- [RECORDS SUPPLIED]:
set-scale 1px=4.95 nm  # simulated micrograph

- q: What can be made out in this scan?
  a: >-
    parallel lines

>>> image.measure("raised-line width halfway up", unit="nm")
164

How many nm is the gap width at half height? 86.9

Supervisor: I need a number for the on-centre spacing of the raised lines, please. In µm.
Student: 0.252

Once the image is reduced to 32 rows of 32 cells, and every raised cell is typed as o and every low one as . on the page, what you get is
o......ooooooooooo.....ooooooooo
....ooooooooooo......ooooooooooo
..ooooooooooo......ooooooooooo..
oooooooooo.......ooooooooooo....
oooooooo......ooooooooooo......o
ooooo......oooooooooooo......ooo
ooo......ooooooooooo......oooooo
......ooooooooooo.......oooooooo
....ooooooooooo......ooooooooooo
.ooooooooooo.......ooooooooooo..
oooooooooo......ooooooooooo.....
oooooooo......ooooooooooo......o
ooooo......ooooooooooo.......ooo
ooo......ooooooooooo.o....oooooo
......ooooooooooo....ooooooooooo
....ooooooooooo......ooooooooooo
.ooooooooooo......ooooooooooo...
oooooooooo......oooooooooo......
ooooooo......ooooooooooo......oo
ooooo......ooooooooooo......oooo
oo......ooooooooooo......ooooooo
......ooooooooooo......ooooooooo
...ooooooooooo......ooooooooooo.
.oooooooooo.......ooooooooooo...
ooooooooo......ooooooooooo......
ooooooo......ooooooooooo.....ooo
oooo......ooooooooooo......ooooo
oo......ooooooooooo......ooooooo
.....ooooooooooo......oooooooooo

- [WORK REQUEST]:
Every word of every entry must be returned as it appears.

- [ANSWER SPACE]:
set-scale 1px=4.95 nm  # simulated micrograph

- q: What can be made out in this scan?
  a: >-
    parallel lines

>>> image.measure("raised-line width halfway up", unit="nm")
164

How many nm is the gap width at half height? 86.9

Supervisor: I need a number for the on-centre spacing of the raised lines, please. In µm.
Student: 0.252

Once the image is reduced to 32 rows of 32 cells, and every raised cell is typed as o and every low one as . on the page, what you get is
o......ooooooooooo.....ooooooooo
....ooooooooooo......ooooooooooo
..ooooooooooo......ooooooooooo..
oooooooooo.......ooooooooooo....
oooooooo......ooooooooooo......o
ooooo......oooooooooooo......ooo
ooo......ooooooooooo......oooooo
......ooooooooooo.......oooooooo
....ooooooooooo......ooooooooooo
.ooooooooooo.......ooooooooooo..
oooooooooo......ooooooooooo.....
oooooooo......ooooooooooo......o
ooooo......ooooooooooo.......ooo
ooo......ooooooooooo.o....oooooo
......ooooooooooo....ooooooooooo
....ooooooooooo......ooooooooooo
.ooooooooooo......ooooooooooo...
oooooooooo......oooooooooo......
ooooooo......ooooooooooo......oo
ooooo......ooooooooooo......oooo
oo......ooooooooooo......ooooooo
......ooooooooooo......ooooooooo
...ooooooooooo......ooooooooooo.
.oooooooooo.......ooooooooooo...
ooooooooo......ooooooooooo......
ooooooo......ooooooooooo.....ooo
oooo......ooooooooooo......ooooo
oo......ooooooooooo......ooooooo
.....ooooooooooo......oooooooooo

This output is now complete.